====================
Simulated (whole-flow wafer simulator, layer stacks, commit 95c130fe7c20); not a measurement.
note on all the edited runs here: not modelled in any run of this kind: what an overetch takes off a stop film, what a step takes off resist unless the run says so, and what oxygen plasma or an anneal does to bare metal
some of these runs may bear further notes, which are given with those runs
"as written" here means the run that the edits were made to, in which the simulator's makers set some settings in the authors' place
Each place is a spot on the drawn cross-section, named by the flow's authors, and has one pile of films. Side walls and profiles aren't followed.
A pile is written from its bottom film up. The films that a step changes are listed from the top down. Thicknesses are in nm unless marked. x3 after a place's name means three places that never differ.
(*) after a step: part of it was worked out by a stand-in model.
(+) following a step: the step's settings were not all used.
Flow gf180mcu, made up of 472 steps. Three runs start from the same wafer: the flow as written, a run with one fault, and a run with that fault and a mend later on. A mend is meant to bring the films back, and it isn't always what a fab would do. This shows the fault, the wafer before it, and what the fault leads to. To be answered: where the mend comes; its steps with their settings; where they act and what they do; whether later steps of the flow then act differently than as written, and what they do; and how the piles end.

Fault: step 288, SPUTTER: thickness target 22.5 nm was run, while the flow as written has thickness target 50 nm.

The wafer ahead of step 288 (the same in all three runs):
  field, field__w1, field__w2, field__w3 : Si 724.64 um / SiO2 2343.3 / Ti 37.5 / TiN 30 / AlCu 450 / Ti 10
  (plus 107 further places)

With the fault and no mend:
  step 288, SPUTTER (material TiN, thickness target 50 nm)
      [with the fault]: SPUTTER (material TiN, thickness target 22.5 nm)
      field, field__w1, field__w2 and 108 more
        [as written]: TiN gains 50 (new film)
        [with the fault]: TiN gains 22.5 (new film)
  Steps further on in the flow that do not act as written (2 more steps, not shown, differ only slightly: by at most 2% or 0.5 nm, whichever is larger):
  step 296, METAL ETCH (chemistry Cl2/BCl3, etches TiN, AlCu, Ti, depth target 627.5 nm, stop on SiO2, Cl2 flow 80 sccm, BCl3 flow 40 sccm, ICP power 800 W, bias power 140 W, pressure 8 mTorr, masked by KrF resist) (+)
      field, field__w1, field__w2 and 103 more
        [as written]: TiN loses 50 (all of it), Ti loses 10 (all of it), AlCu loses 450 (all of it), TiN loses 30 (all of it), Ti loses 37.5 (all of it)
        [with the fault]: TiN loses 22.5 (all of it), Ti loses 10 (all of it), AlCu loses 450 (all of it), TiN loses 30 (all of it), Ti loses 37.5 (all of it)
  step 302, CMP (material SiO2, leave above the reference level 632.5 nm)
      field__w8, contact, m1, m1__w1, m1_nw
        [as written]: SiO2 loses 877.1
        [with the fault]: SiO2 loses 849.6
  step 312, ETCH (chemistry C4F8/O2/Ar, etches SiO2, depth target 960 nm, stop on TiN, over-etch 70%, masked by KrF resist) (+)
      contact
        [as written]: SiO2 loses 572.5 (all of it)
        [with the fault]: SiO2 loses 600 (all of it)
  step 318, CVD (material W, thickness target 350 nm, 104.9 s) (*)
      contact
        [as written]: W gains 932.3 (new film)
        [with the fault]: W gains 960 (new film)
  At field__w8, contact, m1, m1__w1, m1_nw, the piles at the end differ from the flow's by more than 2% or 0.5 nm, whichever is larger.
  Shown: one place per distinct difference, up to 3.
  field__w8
====================

Required action: Reproduce exactly the lines that run from the start of the records to the line with "[as written]: TiN gains 50 (new film)", both included.

Answer area:
Simulated (whole-flow wafer simulator, layer stacks, commit 95c130fe7c20); not a measurement.
note on all the edited runs here: not modelled in any run of this kind: what an overetch takes off a stop film, what a step takes off resist unless the run says so, and what oxygen plasma or an anneal does to bare metal
some of these runs may bear further notes, which are given with those runs
"as written" here means the run that the edits were made to, in which the simulator's makers set some settings in the authors' place
Each place is a spot on the drawn cross-section, named by the flow's authors, and has one pile of films. Side walls and profiles aren't followed.
A pile is written from its bottom film up. The films that a step changes are listed from the top down. Thicknesses are in nm unless marked. x3 after a place's name means three places that never differ.
(*) after a step: part of it was worked out by a stand-in model.
(+) following a step: the step's settings were not all used.
Flow gf180mcu, made up of 472 steps. Three runs start from the same wafer: the flow as written, a run with one fault, and a run with that fault and a mend later on. A mend is meant to bring the films back, and it isn't always what a fab would do. This shows the fault, the wafer before it, and what the fault leads to. To be answered: where the mend comes; its steps with their settings; where they act and what they do; whether later steps of the flow then act differently than as written, and what they do; and how the piles end.

Fault: step 288, SPUTTER: thickness target 22.5 nm was run, while the flow as written has thickness target 50 nm.

The wafer ahead of step 288 (the same in all three runs):
  field, field__w1, field__w2, field__w3 : Si 724.64 um / SiO2 2343.3 / Ti 37.5 / TiN 30 / AlCu 450 / Ti 10
  (plus 107 further places)

With the fault and no mend:
  step 288, SPUTTER (material TiN, thickness target 50 nm)
      [with the fault]: SPUTTER (material TiN, thickness target 22.5 nm)
      field, field__w1, field__w2 and 108 more
        [as written]: TiN gains 50 (new film)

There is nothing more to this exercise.